[LISTED RECORDS]
_____

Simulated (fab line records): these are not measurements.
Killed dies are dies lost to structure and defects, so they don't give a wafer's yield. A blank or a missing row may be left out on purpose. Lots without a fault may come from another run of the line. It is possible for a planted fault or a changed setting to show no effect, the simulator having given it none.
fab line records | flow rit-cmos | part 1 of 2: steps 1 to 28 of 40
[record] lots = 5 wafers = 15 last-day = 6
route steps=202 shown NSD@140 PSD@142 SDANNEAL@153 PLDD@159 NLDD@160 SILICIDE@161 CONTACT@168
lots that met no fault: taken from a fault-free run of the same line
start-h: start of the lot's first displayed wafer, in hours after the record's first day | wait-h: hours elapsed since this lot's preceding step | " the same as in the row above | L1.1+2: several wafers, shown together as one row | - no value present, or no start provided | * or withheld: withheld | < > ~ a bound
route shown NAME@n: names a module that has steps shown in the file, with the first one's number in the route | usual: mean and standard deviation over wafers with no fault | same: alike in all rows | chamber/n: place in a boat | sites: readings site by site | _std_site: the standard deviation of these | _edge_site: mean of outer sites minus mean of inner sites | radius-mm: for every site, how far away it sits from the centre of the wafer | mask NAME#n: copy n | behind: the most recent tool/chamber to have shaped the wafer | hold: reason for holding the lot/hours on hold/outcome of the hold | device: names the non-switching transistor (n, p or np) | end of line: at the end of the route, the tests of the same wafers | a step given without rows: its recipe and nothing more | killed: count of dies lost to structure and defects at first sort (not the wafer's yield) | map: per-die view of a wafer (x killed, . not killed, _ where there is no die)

_____

[WORK REQUEST]
Transcribe the listing above exactly as shown.

[YOUR SOLUTION]
Simulated (fab line records): these are not measurements.
Killed dies are dies lost to structure and defects, so they don't give a wafer's yield. A blank or a missing row may be left out on purpose. Lots without a fault may come from another run of the line. It is possible for a planted fault or a changed setting to show no effect, the simulator having given it none.
fab line records | flow rit-cmos | part 1 of 2: steps 1 to 28 of 40
[record] lots = 5 wafers = 15 last-day = 6
route steps=202 shown NSD@140 PSD@142 SDANNEAL@153 PLDD@159 NLDD@160 SILICIDE@161 CONTACT@168
lots that met no fault: taken from a fault-free run of the same line
start-h: start of the lot's first displayed wafer, in hours after the record's first day | wait-h: hours elapsed since this lot's preceding step | " the same as in the row above | L1.1+2: several wafers, shown together as one row | - no value present, or no start provided | * or withheld: withheld | < > ~ a bound
route shown NAME@n: names a module that has steps shown in the file, with the first one's number in the route | usual: mean and standard deviation over wafers with no fault | same: alike in all rows | chamber/n: place in a boat | sites: readings site by site | _std_site: the standard deviation of these | _edge_site: mean of outer sites minus mean of inner sites | radius-mm: for every site, how far away it sits from the centre of the wafer | mask NAME#n: copy n | behind: the most recent tool/chamber to have shaped the wafer | hold: reason for holding the lot/hours on hold/outcome of the hold | device: names the non-switching transistor (n, p or np) | end of line: at the end of the route, the tests of the same wafers | a step given without rows: its recipe and nothing more | killed: count of dies lost to structure and defects at first sort (not the wafer's yield) | map: per-die view of a wafer (x killed, . not killed, _ where there is no die)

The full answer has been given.